• Required action:
Look through the records below for the line with "P1: pattern etch" and the line with "P2: hard-mask etch", then return those lines and all lines between, exactly.

****************
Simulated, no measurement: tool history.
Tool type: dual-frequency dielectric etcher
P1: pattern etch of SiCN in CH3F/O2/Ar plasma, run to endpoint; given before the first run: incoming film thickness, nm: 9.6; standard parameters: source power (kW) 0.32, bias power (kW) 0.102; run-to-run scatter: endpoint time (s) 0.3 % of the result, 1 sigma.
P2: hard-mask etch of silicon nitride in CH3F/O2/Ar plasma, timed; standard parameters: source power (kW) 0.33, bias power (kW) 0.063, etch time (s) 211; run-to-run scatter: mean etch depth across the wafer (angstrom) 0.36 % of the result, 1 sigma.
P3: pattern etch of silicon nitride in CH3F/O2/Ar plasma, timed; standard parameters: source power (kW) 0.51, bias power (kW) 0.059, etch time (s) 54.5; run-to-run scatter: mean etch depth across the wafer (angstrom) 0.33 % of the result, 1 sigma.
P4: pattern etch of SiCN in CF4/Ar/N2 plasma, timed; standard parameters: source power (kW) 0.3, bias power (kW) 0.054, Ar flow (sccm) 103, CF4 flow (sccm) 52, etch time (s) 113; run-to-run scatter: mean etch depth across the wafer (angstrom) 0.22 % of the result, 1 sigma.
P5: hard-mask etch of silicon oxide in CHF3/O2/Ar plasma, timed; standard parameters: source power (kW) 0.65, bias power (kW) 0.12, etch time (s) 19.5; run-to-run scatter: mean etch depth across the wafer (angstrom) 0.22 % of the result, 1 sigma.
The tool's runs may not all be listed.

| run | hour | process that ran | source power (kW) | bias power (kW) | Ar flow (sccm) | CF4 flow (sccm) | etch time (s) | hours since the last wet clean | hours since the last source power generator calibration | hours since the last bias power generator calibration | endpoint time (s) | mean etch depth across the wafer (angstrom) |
****************

• Solution:
P1: pattern etch of SiCN in CH3F/O2/Ar plasma, run to endpoint; given before the first run: incoming film thickness, nm: 9.6; standard parameters: source power (kW) 0.32, bias power (kW) 0.102; run-to-run scatter: endpoint time (s) 0.3 % of the result, 1 sigma.
P2: hard-mask etch of silicon nitride in CH3F/O2/Ar plasma, timed; standard parameters: source power (kW) 0.33, bias power (kW) 0.063, etch time (s) 211; run-to-run scatter: mean etch depth across the wafer (angstrom) 0.36 % of the result, 1 sigma.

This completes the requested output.